» **LISTED ENTRIES**:
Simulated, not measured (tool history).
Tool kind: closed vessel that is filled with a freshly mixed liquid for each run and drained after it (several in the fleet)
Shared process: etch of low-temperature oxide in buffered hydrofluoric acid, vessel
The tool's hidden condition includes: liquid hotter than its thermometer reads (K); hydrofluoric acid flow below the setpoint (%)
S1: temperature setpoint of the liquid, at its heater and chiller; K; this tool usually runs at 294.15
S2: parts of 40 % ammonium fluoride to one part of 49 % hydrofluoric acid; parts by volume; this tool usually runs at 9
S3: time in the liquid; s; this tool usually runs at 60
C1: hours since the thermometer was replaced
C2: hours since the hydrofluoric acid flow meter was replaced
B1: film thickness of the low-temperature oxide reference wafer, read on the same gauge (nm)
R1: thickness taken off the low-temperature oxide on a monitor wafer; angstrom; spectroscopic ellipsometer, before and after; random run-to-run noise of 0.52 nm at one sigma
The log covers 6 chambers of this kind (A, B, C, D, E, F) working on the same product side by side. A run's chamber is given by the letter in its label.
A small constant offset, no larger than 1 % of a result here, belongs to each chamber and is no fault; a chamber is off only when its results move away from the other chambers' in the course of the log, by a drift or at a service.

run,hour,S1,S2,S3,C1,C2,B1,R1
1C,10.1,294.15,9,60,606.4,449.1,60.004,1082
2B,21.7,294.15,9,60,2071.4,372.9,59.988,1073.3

» **WORK ITEM**:
Quote the data above in full, changing nothing.

» **TASK OUTPUT**:
Simulated, not measured (tool history).
Tool kind: closed vessel that is filled with a freshly mixed liquid for each run and drained after it (several in the fleet)
Shared process: etch of low-temperature oxide in buffered hydrofluoric acid, vessel
The tool's hidden condition includes: liquid hotter than its thermometer reads (K); hydrofluoric acid flow below the setpoint (%)
S1: temperature setpoint of the liquid, at its heater and chiller; K; this tool usually runs at 294.15
S2: parts of 40 % ammonium fluoride to one part of 49 % hydrofluoric acid; parts by volume; this tool usually runs at 9
S3: time in the liquid; s; this tool usually runs at 60
C1: hours since the thermometer was replaced
C2: hours since the hydrofluoric acid flow meter was replaced
B1: film thickness of the low-temperature oxide reference wafer, read on the same gauge (nm)
R1: thickness taken off the low-temperature oxide on a monitor wafer; angstrom; spectroscopic ellipsometer, before and after; random run-to-run noise of 0.52 nm at one sigma
The log covers 6 chambers of this kind (A, B, C, D, E, F) working on the same product side by side. A run's chamber is given by the letter in its label.
A small constant offset, no larger than 1 % of a result here, belongs to each chamber and is no fault; a chamber is off only when its results move away from the other chambers' in the course of the log, by a drift or at a service.

run,hour,S1,S2,S3,C1,C2,B1,R1
1C,10.1,294.15,9,60,606.4,449.1,60.004,1082
2B,21.7,294.15,9,60,2071.4,372.9,59.988,1073.3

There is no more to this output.